Starting at the line that has "27 | 12.73 |" and stopping after the line that has "bulbs replaced |", reproduce the listing below exactly; omit everything else.

SOURCE MATERIAL:

Start of Block

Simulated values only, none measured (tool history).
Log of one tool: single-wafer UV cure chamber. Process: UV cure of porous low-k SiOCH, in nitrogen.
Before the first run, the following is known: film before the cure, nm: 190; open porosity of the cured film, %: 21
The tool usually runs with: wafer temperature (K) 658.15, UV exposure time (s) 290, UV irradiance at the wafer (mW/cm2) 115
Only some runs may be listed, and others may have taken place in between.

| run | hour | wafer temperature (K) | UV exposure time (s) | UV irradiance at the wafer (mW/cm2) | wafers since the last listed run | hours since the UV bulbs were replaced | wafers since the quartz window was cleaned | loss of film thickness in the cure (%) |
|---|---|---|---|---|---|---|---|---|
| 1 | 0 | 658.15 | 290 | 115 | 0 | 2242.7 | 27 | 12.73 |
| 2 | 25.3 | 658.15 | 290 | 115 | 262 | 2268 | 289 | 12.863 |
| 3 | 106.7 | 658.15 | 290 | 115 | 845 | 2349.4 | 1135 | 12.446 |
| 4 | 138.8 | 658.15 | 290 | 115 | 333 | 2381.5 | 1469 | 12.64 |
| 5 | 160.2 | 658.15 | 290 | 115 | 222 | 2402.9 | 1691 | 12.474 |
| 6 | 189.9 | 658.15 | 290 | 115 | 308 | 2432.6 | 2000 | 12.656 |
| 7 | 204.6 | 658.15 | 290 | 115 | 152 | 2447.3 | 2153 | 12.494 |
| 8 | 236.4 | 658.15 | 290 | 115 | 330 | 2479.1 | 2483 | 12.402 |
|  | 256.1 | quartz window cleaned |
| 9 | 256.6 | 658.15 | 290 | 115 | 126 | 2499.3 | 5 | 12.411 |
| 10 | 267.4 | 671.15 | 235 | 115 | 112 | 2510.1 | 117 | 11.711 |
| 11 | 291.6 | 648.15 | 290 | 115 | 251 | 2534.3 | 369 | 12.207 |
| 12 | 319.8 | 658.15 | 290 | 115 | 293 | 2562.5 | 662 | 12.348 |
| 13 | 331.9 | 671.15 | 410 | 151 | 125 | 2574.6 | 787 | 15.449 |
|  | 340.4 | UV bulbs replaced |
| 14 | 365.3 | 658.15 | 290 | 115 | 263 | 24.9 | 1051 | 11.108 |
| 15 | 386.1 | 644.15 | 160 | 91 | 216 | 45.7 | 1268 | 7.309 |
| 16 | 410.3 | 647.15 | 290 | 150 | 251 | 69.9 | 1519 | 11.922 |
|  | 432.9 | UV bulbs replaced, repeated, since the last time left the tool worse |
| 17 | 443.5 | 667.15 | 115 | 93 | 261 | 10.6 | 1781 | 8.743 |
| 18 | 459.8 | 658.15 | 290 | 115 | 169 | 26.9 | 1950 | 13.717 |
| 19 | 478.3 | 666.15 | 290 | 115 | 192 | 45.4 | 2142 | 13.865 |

End of Block

RESPONSE:
| 1 | 0 | 658.15 | 290 | 115 | 0 | 2242.7 | 27 | 12.73 |
| 2 | 25.3 | 658.15 | 290 | 115 | 262 | 2268 | 289 | 12.863 |
| 3 | 106.7 | 658.15 | 290 | 115 | 845 | 2349.4 | 1135 | 12.446 |
| 4 | 138.8 | 658.15 | 290 | 115 | 333 | 2381.5 | 1469 | 12.64 |
| 5 | 160.2 | 658.15 | 290 | 115 | 222 | 2402.9 | 1691 | 12.474 |
| 6 | 189.9 | 658.15 | 290 | 115 | 308 | 2432.6 | 2000 | 12.656 |
| 7 | 204.6 | 658.15 | 290 | 115 | 152 | 2447.3 | 2153 | 12.494 |
| 8 | 236.4 | 658.15 | 290 | 115 | 330 | 2479.1 | 2483 | 12.402 |
|  | 256.1 | quartz window cleaned |
| 9 | 256.6 | 658.15 | 290 | 115 | 126 | 2499.3 | 5 | 12.411 |
| 10 | 267.4 | 671.15 | 235 | 115 | 112 | 2510.1 | 117 | 11.711 |
| 11 | 291.6 | 648.15 | 290 | 115 | 251 | 2534.3 | 369 | 12.207 |
| 12 | 319.8 | 658.15 | 290 | 115 | 293 | 2562.5 | 662 | 12.348 |
| 13 | 331.9 | 671.15 | 410 | 151 | 125 | 2574.6 | 787 | 15.449 |
|  | 340.4 | UV bulbs replaced |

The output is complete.